Assignment: Print the records again, character for character.

----------------

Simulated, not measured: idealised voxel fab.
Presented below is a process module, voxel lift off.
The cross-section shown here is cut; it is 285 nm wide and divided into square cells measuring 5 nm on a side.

----------------

Problem solution:
Simulated, not measured: idealised voxel fab.
Presented below is a process module, voxel lift off.
The cross-section shown here is cut; it is 285 nm wide and divided into square cells measuring 5 nm on a side.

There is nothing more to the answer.